→ **Work request**: Please reproduce the data below exactly, from the first line through the line containing "Cross-section layout: square", and leave every later line out.

→ **Given entries**:
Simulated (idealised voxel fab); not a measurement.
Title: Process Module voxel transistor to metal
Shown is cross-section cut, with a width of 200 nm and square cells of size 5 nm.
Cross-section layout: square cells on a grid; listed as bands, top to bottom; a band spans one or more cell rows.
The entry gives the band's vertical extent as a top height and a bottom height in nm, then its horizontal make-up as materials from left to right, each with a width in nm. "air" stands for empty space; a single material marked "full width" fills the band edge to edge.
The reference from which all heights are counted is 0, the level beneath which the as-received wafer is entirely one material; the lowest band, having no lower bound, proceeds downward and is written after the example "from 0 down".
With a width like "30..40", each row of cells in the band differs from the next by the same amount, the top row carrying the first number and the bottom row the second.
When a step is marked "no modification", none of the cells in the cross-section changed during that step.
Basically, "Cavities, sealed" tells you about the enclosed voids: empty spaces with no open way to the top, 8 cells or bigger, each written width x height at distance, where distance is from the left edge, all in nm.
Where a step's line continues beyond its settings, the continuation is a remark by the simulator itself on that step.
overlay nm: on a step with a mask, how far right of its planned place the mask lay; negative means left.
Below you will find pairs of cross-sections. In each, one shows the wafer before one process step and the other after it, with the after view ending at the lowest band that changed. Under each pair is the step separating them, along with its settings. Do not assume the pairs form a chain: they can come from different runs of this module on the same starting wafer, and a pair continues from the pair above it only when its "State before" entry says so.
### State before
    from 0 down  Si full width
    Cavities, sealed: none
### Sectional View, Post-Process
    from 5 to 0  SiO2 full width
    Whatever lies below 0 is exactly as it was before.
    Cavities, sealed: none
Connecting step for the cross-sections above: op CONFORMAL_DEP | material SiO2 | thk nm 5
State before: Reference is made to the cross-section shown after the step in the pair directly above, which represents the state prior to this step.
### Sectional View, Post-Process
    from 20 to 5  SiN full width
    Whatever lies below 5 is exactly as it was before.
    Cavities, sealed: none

→ **Answer space**:
Simulated (idealised voxel fab); not a measurement.
Title: Process Module voxel transistor to metal
Shown is cross-section cut, with a width of 200 nm and square cells of size 5 nm.
Cross-section layout: square cells on a grid; listed as bands, top to bottom; a band spans one or more cell rows.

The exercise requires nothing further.